▸ ASSIGNED TASK
The lines from the top of the data down to the line with "2 | PVD | material" should be repeated exactly, both ends included.

+ + + +

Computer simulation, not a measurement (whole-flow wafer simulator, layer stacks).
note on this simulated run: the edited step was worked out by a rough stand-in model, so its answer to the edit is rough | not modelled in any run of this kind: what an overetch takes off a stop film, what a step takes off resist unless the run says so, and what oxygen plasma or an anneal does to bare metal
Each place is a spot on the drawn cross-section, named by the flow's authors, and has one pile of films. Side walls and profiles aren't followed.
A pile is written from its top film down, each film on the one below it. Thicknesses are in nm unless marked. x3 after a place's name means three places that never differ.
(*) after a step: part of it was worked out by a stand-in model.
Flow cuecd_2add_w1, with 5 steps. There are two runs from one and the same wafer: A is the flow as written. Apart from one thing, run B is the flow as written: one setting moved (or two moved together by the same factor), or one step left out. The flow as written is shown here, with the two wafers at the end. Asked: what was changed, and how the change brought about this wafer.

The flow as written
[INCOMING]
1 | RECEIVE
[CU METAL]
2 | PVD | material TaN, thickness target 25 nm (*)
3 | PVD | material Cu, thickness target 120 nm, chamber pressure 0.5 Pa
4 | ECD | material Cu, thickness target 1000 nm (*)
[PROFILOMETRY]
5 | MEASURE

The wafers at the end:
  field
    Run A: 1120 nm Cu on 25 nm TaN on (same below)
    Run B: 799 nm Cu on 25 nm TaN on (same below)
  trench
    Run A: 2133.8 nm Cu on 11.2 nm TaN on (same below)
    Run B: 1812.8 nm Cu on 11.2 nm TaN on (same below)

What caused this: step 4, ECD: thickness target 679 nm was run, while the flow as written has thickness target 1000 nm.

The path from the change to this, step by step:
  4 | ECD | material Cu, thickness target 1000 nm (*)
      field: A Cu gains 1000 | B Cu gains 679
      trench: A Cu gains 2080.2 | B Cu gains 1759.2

+ + + +

▸ EXERCISE OUTPUT
Computer simulation, not a measurement (whole-flow wafer simulator, layer stacks).
note on this simulated run: the edited step was worked out by a rough stand-in model, so its answer to the edit is rough | not modelled in any run of this kind: what an overetch takes off a stop film, what a step takes off resist unless the run says so, and what oxygen plasma or an anneal does to bare metal
Each place is a spot on the drawn cross-section, named by the flow's authors, and has one pile of films. Side walls and profiles aren't followed.
A pile is written from its top film down, each film on the one below it. Thicknesses are in nm unless marked. x3 after a place's name means three places that never differ.
(*) after a step: part of it was worked out by a stand-in model.
Flow cuecd_2add_w1, with 5 steps. There are two runs from one and the same wafer: A is the flow as written. Apart from one thing, run B is the flow as written: one setting moved (or two moved together by the same factor), or one step left out. The flow as written is shown here, with the two wafers at the end. Asked: what was changed, and how the change brought about this wafer.

The flow as written
[INCOMING]
1 | RECEIVE
[CU METAL]
2 | PVD | material TaN, thickness target 25 nm (*)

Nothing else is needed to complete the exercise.